*** Opening RECORDS SHOWN ***

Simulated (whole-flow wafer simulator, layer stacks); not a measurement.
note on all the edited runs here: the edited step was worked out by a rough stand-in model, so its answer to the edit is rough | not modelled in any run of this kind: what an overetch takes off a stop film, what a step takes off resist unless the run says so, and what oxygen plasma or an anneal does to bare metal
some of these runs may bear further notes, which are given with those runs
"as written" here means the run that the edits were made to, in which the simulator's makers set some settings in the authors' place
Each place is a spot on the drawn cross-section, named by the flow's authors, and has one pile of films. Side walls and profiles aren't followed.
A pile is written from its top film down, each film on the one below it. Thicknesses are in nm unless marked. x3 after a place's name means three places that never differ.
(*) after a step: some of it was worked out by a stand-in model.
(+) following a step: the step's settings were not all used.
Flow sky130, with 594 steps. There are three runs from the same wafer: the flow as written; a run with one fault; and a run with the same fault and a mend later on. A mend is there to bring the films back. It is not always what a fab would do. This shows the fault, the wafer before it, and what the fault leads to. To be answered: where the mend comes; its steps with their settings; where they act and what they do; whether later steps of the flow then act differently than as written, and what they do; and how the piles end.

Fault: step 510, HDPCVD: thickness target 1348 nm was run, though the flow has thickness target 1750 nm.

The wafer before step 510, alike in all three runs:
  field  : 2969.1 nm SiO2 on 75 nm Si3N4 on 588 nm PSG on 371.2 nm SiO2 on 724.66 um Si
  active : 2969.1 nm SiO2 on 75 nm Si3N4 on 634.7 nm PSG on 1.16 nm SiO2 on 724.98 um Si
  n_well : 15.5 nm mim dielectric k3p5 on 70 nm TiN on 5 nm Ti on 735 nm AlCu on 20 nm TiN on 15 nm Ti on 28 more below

*** Closing RECORDS SHOWN ***

REQUIRED ACTION: Start at the first line of the entries and stop at the line that contains "Flow sky130, with". Repeat every line in that span exactly, and nothing beyond it.

EXERCISE SOLUTION:
Simulated (whole-flow wafer simulator, layer stacks); not a measurement.
note on all the edited runs here: the edited step was worked out by a rough stand-in model, so its answer to the edit is rough | not modelled in any run of this kind: what an overetch takes off a stop film, what a step takes off resist unless the run says so, and what oxygen plasma or an anneal does to bare metal
some of these runs may bear further notes, which are given with those runs
"as written" here means the run that the edits were made to, in which the simulator's makers set some settings in the authors' place
Each place is a spot on the drawn cross-section, named by the flow's authors, and has one pile of films. Side walls and profiles aren't followed.
A pile is written from its top film down, each film on the one below it. Thicknesses are in nm unless marked. x3 after a place's name means three places that never differ.
(*) after a step: some of it was worked out by a stand-in model.
(+) following a step: the step's settings were not all used.
Flow sky130, with 594 steps. There are three runs from the same wafer: the flow as written; a run with one fault; and a run with the same fault and a mend later on. A mend is there to bring the films back. It is not always what a fab would do. This shows the fault, the wafer before it, and what the fault leads to. To be answered: where the mend comes; its steps with their settings; where they act and what they do; whether later steps of the flow then act differently than as written, and what they do; and how the piles end.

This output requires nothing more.